| Brief |
Set down, exactly as written, every line from the top of the records below to the line containing "B1: film thickness", both ends included, and no others.

| Information given |
********************

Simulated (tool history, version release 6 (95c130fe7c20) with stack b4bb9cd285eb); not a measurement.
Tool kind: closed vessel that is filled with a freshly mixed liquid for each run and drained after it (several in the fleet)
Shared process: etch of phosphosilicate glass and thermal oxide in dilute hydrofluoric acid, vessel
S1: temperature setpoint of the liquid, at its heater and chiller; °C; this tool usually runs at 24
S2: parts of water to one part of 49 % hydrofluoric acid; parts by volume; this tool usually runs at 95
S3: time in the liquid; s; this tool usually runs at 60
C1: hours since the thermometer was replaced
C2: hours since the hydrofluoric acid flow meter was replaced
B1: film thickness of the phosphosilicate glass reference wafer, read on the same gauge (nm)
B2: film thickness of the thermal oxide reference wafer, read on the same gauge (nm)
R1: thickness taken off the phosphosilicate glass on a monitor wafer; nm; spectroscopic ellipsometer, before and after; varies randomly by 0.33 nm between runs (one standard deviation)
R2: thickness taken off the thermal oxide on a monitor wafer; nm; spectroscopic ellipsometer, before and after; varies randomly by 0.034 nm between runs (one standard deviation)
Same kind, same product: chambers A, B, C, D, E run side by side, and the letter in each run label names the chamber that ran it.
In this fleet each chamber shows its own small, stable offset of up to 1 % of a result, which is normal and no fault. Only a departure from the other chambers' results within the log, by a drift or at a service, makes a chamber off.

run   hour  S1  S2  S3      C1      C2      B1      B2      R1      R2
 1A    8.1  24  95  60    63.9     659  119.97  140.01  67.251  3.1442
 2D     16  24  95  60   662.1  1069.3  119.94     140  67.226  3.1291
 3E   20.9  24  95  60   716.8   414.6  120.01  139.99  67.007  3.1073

********************

| Exercise result |
Simulated (tool history, version release 6 (95c130fe7c20) with stack b4bb9cd285eb); not a measurement.
Tool kind: closed vessel that is filled with a freshly mixed liquid for each run and drained after it (several in the fleet)
Shared process: etch of phosphosilicate glass and thermal oxide in dilute hydrofluoric acid, vessel
S1: temperature setpoint of the liquid, at its heater and chiller; °C; this tool usually runs at 24
S2: parts of water to one part of 49 % hydrofluoric acid; parts by volume; this tool usually runs at 95
S3: time in the liquid; s; this tool usually runs at 60
C1: hours since the thermometer was replaced
C2: hours since the hydrofluoric acid flow meter was replaced
B1: film thickness of the phosphosilicate glass reference wafer, read on the same gauge (nm)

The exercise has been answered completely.